** Opening GIVEN ENTRIES block **
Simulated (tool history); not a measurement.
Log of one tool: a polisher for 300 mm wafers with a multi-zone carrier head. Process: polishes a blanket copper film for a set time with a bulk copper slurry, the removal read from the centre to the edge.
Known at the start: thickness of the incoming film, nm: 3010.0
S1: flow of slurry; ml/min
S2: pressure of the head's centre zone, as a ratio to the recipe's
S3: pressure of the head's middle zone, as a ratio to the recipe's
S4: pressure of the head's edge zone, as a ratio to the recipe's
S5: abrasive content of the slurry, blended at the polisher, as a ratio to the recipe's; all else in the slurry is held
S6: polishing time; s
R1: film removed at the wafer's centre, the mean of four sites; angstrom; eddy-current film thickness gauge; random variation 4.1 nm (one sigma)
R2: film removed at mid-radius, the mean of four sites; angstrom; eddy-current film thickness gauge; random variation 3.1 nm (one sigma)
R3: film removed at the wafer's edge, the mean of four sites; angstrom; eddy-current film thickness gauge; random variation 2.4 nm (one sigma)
** Closing GIVEN ENTRIES block **

**ACTION ITEM**
The answer must be the same records, repeated exactly and in full.

**ANSWER SECTION**
Simulated (tool history); not a measurement.
Log of one tool: a polisher for 300 mm wafers with a multi-zone carrier head. Process: polishes a blanket copper film for a set time with a bulk copper slurry, the removal read from the centre to the edge.
Known at the start: thickness of the incoming film, nm: 3010.0
S1: flow of slurry; ml/min
S2: pressure of the head's centre zone, as a ratio to the recipe's
S3: pressure of the head's middle zone, as a ratio to the recipe's
S4: pressure of the head's edge zone, as a ratio to the recipe's
S5: abrasive content of the slurry, blended at the polisher, as a ratio to the recipe's; all else in the slurry is held
S6: polishing time; s
R1: film removed at the wafer's centre, the mean of four sites; angstrom; eddy-current film thickness gauge; random variation 4.1 nm (one sigma)
R2: film removed at mid-radius, the mean of four sites; angstrom; eddy-current film thickness gauge; random variation 3.1 nm (one sigma)
R3: film removed at the wafer's edge, the mean of four sites; angstrom; eddy-current film thickness gauge; random variation 2.4 nm (one sigma)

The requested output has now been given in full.